AVAILABLE DATA:
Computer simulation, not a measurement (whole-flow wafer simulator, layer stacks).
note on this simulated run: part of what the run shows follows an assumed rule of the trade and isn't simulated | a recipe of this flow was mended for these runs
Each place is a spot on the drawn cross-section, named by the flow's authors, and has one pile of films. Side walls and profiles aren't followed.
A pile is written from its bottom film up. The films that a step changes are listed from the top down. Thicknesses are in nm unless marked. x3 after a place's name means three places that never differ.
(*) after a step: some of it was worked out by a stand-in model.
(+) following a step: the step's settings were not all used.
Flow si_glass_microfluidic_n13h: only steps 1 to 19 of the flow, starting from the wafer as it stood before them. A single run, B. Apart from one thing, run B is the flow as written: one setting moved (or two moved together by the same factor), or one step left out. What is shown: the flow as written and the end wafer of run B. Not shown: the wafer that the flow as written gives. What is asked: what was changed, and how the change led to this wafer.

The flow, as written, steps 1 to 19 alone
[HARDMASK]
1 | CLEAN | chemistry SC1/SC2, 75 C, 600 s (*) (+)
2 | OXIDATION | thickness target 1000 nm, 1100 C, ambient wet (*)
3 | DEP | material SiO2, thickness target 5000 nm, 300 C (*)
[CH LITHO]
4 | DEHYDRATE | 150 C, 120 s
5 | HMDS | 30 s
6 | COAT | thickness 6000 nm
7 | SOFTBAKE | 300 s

WORK TASK: Retype the records in their entirety, matching each one exactly.

ANSWER AREA:
Computer simulation, not a measurement (whole-flow wafer simulator, layer stacks).
note on this simulated run: part of what the run shows follows an assumed rule of the trade and isn't simulated | a recipe of this flow was mended for these runs
Each place is a spot on the drawn cross-section, named by the flow's authors, and has one pile of films. Side walls and profiles aren't followed.
A pile is written from its bottom film up. The films that a step changes are listed from the top down. Thicknesses are in nm unless marked. x3 after a place's name means three places that never differ.
(*) after a step: some of it was worked out by a stand-in model.
(+) following a step: the step's settings were not all used.
Flow si_glass_microfluidic_n13h: only steps 1 to 19 of the flow, starting from the wafer as it stood before them. A single run, B. Apart from one thing, run B is the flow as written: one setting moved (or two moved together by the same factor), or one step left out. What is shown: the flow as written and the end wafer of run B. Not shown: the wafer that the flow as written gives. What is asked: what was changed, and how the change led to this wafer.

The flow, as written, steps 1 to 19 alone
[HARDMASK]
1 | CLEAN | chemistry SC1/SC2, 75 C, 600 s (*) (+)
2 | OXIDATION | thickness target 1000 nm, 1100 C, ambient wet (*)
3 | DEP | material SiO2, thickness target 5000 nm, 300 C (*)
[CH LITHO]
4 | DEHYDRATE | 150 C, 120 s
5 | HMDS | 30 s
6 | COAT | thickness 6000 nm
7 | SOFTBAKE | 300 s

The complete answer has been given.